Action item:
The answer should contain every record below, output exactly.

Source data:
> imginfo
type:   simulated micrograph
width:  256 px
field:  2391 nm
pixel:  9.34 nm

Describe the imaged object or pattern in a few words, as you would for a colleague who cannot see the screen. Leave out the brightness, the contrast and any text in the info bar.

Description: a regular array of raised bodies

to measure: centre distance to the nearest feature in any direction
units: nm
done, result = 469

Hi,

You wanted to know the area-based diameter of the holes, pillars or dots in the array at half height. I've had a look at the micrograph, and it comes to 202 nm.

Written reply:
> imginfo
type:   simulated micrograph
width:  256 px
field:  2391 nm
pixel:  9.34 nm

Describe the imaged object or pattern in a few words, as you would for a colleague who cannot see the screen. Leave out the brightness, the contrast and any text in the info bar.

Description: a regular array of raised bodies

to measure: centre distance to the nearest feature in any direction
units: nm
done, result = 469

Hi,

You wanted to know the area-based diameter of the holes, pillars or dots in the array at half height. I've had a look at the micrograph, and it comes to 202 nm.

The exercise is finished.